Given data ▸
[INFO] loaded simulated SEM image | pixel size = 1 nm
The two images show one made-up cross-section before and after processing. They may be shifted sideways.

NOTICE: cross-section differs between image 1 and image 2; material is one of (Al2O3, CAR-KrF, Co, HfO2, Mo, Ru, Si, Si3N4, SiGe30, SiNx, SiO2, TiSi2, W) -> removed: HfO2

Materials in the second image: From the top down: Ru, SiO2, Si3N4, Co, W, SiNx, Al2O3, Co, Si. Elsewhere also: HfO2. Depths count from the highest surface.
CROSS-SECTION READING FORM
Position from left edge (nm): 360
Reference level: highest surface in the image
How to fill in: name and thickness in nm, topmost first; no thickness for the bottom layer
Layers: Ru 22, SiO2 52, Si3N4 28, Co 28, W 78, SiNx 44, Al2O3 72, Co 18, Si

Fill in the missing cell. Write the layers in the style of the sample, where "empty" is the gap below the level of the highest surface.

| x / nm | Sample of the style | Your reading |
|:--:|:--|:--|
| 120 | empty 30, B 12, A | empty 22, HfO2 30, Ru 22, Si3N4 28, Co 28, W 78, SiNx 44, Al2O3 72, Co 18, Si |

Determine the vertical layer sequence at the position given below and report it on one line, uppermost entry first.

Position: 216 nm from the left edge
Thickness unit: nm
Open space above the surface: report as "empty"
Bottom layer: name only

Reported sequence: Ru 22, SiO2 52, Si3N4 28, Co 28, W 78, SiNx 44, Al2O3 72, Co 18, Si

Requirement ▸ Keeping every character as it is, restate the lines above that run from the line with "Fill in the" through the line with "Bottom layer: name only", both included, and nothing else.

Exercise result ▸
Fill in the missing cell. Write the layers in the style of the sample, where "empty" is the gap below the level of the highest surface.

| x / nm | Sample of the style | Your reading |
|:--:|:--|:--|
| 120 | empty 30, B 12, A | empty 22, HfO2 30, Ru 22, Si3N4 28, Co 28, W 78, SiNx 44, Al2O3 72, Co 18, Si |

Determine the vertical layer sequence at the position given below and report it on one line, uppermost entry first.

Position: 216 nm from the left edge
Thickness unit: nm
Open space above the surface: report as "empty"
Bottom layer: name only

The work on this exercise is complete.